(Dataset records begins)

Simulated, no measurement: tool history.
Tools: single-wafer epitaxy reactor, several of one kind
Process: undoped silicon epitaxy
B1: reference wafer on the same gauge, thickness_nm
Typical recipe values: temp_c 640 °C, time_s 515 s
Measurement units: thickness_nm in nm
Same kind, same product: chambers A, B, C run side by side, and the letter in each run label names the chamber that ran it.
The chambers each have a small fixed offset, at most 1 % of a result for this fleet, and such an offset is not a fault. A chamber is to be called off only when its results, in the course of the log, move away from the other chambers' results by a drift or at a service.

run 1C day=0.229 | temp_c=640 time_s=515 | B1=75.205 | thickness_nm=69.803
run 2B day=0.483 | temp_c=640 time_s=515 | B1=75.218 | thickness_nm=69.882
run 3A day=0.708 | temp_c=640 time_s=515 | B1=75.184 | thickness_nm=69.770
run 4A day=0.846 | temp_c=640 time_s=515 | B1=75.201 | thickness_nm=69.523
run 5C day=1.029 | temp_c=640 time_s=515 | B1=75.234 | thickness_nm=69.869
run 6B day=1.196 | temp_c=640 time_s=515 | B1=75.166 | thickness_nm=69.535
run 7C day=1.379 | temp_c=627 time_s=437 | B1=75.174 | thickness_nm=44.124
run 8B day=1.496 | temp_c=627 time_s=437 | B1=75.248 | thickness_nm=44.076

(Dataset records ends)

> Required action:
What is needed is an exact copy of the entries above, from the first line through the line holding "Measurement units: thickness_nm in nm", with both of those lines kept; please give nothing else.

> Exercise response:
Simulated, no measurement: tool history.
Tools: single-wafer epitaxy reactor, several of one kind
Process: undoped silicon epitaxy
B1: reference wafer on the same gauge, thickness_nm
Typical recipe values: temp_c 640 °C, time_s 515 s
Measurement units: thickness_nm in nm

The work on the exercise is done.